[EXERCISE]: Starting with the opening line of the material, restate every line word for word, and end on the line containing "7: DIRECTIONAL_ETCH [etch".

-- DATA FOR REVIEW follows --

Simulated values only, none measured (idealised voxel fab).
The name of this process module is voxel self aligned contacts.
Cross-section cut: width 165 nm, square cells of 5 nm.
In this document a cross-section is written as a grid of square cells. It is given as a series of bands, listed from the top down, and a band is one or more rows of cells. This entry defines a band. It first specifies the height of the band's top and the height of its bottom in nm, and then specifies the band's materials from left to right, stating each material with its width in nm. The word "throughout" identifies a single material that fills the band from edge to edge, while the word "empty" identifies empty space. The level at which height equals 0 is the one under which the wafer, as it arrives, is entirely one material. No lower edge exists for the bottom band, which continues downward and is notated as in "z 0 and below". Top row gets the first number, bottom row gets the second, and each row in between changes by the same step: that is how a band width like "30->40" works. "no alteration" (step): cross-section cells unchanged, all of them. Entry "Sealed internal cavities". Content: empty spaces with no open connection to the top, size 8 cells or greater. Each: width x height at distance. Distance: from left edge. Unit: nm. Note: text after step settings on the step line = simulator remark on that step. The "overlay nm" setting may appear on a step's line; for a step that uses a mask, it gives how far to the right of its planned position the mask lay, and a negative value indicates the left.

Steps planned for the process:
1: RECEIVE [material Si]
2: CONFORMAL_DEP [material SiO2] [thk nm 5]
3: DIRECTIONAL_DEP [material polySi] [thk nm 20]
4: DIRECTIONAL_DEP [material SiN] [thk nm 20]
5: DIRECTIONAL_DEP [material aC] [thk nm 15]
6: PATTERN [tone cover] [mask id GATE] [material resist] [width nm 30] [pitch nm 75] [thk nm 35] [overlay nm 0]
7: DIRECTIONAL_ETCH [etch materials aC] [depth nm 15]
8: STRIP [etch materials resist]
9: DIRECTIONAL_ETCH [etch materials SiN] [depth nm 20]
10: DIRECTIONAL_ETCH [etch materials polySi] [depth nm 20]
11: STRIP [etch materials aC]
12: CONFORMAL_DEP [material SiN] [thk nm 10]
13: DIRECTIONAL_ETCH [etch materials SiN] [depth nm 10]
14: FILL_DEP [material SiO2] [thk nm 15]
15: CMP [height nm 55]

-- DATA FOR REVIEW concluded --

[TASK SOLUTION]:
Simulated values only, none measured (idealised voxel fab).
The name of this process module is voxel self aligned contacts.
Cross-section cut: width 165 nm, square cells of 5 nm.
In this document a cross-section is written as a grid of square cells. It is given as a series of bands, listed from the top down, and a band is one or more rows of cells. This entry defines a band. It first specifies the height of the band's top and the height of its bottom in nm, and then specifies the band's materials from left to right, stating each material with its width in nm. The word "throughout" identifies a single material that fills the band from edge to edge, while the word "empty" identifies empty space. The level at which height equals 0 is the one under which the wafer, as it arrives, is entirely one material. No lower edge exists for the bottom band, which continues downward and is notated as in "z 0 and below". Top row gets the first number, bottom row gets the second, and each row in between changes by the same step: that is how a band width like "30->40" works. "no alteration" (step): cross-section cells unchanged, all of them. Entry "Sealed internal cavities". Content: empty spaces with no open connection to the top, size 8 cells or greater. Each: width x height at distance. Distance: from left edge. Unit: nm. Note: text after step settings on the step line = simulator remark on that step. The "overlay nm" setting may appear on a step's line; for a step that uses a mask, it gives how far to the right of its planned position the mask lay, and a negative value indicates the left.

Steps planned for the process:
1: RECEIVE [material Si]
2: CONFORMAL_DEP [material SiO2] [thk nm 5]
3: DIRECTIONAL_DEP [material polySi] [thk nm 20]
4: DIRECTIONAL_DEP [material SiN] [thk nm 20]
5: DIRECTIONAL_DEP [material aC] [thk nm 15]
6: PATTERN [tone cover] [mask id GATE] [material resist] [width nm 30] [pitch nm 75] [thk nm 35] [overlay nm 0]
7: DIRECTIONAL_ETCH [etch materials aC] [depth nm 15]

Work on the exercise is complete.